**WORK REQUEST**. Could you restate word for word every line of the records below, from the first one to the one holding "Square cell edge"?

**DATA FOR ANALYSIS**.
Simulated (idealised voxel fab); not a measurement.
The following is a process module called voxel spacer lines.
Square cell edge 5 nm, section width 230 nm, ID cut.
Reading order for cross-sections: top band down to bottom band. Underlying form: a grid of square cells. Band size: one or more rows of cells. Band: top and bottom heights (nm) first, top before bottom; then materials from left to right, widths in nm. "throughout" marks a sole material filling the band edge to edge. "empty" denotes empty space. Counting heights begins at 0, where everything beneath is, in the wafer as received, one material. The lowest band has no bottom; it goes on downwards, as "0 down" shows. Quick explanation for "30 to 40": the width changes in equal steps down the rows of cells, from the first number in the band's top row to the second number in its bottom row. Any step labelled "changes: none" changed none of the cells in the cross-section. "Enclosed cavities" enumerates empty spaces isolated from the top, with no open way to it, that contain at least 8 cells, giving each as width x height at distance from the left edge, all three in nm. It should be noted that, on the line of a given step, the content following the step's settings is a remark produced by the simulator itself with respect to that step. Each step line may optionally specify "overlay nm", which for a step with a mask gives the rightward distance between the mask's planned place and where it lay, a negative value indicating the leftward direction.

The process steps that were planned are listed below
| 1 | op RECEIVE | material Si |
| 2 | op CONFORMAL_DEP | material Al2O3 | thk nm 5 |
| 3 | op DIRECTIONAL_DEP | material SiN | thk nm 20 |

**SOLUTION**.
Simulated (idealised voxel fab); not a measurement.
The following is a process module called voxel spacer lines.
Square cell edge 5 nm, section width 230 nm, ID cut.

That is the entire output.